Assignment: Repeat the records below exactly.

-------- Information given

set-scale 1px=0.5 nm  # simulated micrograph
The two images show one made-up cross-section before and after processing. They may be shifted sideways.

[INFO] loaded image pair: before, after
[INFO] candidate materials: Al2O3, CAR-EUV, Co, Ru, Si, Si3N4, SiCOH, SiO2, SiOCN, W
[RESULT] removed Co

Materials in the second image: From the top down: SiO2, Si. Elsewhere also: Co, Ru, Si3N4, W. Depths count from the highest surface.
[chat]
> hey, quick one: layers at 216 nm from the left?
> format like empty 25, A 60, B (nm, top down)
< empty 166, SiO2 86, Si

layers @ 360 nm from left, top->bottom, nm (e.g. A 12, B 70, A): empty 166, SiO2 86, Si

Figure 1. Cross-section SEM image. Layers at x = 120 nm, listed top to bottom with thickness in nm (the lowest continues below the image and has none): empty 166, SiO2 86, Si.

----------------

Exercise result:
set-scale 1px=0.5 nm  # simulated micrograph
The two images show one made-up cross-section before and after processing. They may be shifted sideways.

[INFO] loaded image pair: before, after
[INFO] candidate materials: Al2O3, CAR-EUV, Co, Ru, Si, Si3N4, SiCOH, SiO2, SiOCN, W
[RESULT] removed Co

Materials in the second image: From the top down: SiO2, Si. Elsewhere also: Co, Ru, Si3N4, W. Depths count from the highest surface.
[chat]
> hey, quick one: layers at 216 nm from the left?
> format like empty 25, A 60, B (nm, top down)
< empty 166, SiO2 86, Si

layers @ 360 nm from left, top->bottom, nm (e.g. A 12, B 70, A): empty 166, SiO2 86, Si

Figure 1. Cross-section SEM image. Layers at x = 120 nm, listed top to bottom with thickness in nm (the lowest continues below the image and has none): empty 166, SiO2 86, Si.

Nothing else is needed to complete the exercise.